In the listing below, the line containing "C2: hours since" marks the end; copy exactly every line from the first through that one.

INPUT DATA:
★ ★ ★ ★ ★

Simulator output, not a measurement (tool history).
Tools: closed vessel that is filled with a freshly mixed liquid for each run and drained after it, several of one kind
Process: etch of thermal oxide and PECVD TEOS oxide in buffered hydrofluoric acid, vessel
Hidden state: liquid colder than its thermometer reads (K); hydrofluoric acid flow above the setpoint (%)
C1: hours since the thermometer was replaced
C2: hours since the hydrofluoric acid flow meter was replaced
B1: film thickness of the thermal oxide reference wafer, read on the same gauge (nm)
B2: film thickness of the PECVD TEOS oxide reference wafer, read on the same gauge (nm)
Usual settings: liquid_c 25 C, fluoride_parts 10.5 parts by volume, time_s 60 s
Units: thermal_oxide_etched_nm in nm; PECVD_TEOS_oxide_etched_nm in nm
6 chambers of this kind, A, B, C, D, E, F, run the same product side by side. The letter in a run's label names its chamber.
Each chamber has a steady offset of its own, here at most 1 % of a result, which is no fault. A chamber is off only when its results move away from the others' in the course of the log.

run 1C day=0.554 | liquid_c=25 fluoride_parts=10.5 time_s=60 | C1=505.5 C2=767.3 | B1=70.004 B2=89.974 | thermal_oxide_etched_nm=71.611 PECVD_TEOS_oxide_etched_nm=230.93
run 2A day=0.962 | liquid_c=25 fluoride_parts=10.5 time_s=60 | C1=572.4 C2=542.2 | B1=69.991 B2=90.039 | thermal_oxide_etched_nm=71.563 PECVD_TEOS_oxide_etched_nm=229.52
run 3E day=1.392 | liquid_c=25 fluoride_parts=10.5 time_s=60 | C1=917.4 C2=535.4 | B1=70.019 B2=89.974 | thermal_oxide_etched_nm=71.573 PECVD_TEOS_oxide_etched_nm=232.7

★ ★ ★ ★ ★

RESPONSE AREA:
Simulator output, not a measurement (tool history).
Tools: closed vessel that is filled with a freshly mixed liquid for each run and drained after it, several of one kind
Process: etch of thermal oxide and PECVD TEOS oxide in buffered hydrofluoric acid, vessel
Hidden state: liquid colder than its thermometer reads (K); hydrofluoric acid flow above the setpoint (%)
C1: hours since the thermometer was replaced
C2: hours since the hydrofluoric acid flow meter was replaced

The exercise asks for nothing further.